Work task: I need the records below retyped exactly.

----------------
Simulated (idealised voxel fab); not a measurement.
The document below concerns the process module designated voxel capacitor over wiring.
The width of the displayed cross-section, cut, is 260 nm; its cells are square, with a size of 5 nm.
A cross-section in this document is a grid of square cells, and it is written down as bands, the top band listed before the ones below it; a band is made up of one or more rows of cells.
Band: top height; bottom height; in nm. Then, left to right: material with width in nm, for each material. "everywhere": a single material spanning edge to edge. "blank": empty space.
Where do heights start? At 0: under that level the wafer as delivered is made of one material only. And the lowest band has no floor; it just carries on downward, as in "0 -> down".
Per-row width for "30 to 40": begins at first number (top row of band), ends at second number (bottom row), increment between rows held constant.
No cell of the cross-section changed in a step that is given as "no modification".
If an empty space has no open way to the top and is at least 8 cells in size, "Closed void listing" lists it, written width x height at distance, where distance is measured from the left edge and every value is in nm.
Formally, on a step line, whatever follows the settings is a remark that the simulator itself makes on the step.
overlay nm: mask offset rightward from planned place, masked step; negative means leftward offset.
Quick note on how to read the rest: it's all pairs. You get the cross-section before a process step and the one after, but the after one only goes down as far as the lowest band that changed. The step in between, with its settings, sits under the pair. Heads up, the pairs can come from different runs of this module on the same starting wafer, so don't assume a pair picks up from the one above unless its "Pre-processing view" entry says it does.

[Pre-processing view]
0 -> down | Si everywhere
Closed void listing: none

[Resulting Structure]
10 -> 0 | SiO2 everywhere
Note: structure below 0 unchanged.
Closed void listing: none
----------------

Written answer:
Simulated (idealised voxel fab); not a measurement.
The document below concerns the process module designated voxel capacitor over wiring.
The width of the displayed cross-section, cut, is 260 nm; its cells are square, with a size of 5 nm.
A cross-section in this document is a grid of square cells, and it is written down as bands, the top band listed before the ones below it; a band is made up of one or more rows of cells.
Band: top height; bottom height; in nm. Then, left to right: material with width in nm, for each material. "everywhere": a single material spanning edge to edge. "blank": empty space.
Where do heights start? At 0: under that level the wafer as delivered is made of one material only. And the lowest band has no floor; it just carries on downward, as in "0 -> down".
Per-row width for "30 to 40": begins at first number (top row of band), ends at second number (bottom row), increment between rows held constant.
No cell of the cross-section changed in a step that is given as "no modification".
If an empty space has no open way to the top and is at least 8 cells in size, "Closed void listing" lists it, written width x height at distance, where distance is measured from the left edge and every value is in nm.
Formally, on a step line, whatever follows the settings is a remark that the simulator itself makes on the step.
overlay nm: mask offset rightward from planned place, masked step; negative means leftward offset.
Quick note on how to read the rest: it's all pairs. You get the cross-section before a process step and the one after, but the after one only goes down as far as the lowest band that changed. The step in between, with its settings, sits under the pair. Heads up, the pairs can come from different runs of this module on the same starting wafer, so don't assume a pair picks up from the one above unless its "Pre-processing view" entry says it does.

[Pre-processing view]
0 -> down | Si everywhere
Closed void listing: none

[Resulting Structure]
10 -> 0 | SiO2 everywhere
Note: structure below 0 unchanged.
Closed void listing: none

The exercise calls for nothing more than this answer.